▶ Action item: All of the records should come back exactly as written.

▶ Data under study:
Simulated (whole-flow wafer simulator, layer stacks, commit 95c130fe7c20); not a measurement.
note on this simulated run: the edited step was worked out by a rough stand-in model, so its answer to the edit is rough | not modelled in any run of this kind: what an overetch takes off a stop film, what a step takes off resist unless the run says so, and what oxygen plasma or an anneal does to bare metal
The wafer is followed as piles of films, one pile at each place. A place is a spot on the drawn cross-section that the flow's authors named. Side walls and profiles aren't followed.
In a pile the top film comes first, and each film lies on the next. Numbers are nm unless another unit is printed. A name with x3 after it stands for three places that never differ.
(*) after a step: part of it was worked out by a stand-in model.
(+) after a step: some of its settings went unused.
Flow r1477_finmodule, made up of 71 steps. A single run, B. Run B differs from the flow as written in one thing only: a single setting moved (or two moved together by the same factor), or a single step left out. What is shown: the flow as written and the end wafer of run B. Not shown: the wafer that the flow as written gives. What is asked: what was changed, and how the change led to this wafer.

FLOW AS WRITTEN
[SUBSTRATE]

▶ Exercise answer:
Simulated (whole-flow wafer simulator, layer stacks, commit 95c130fe7c20); not a measurement.
note on this simulated run: the edited step was worked out by a rough stand-in model, so its answer to the edit is rough | not modelled in any run of this kind: what an overetch takes off a stop film, what a step takes off resist unless the run says so, and what oxygen plasma or an anneal does to bare metal
The wafer is followed as piles of films, one pile at each place. A place is a spot on the drawn cross-section that the flow's authors named. Side walls and profiles aren't followed.
In a pile the top film comes first, and each film lies on the next. Numbers are nm unless another unit is printed. A name with x3 after it stands for three places that never differ.
(*) after a step: part of it was worked out by a stand-in model.
(+) after a step: some of its settings went unused.
Flow r1477_finmodule, made up of 71 steps. A single run, B. Run B differs from the flow as written in one thing only: a single setting moved (or two moved together by the same factor), or a single step left out. What is shown: the flow as written and the end wafer of run B. Not shown: the wafer that the flow as written gives. What is asked: what was changed, and how the change led to this wafer.

FLOW AS WRITTEN
[SUBSTRATE]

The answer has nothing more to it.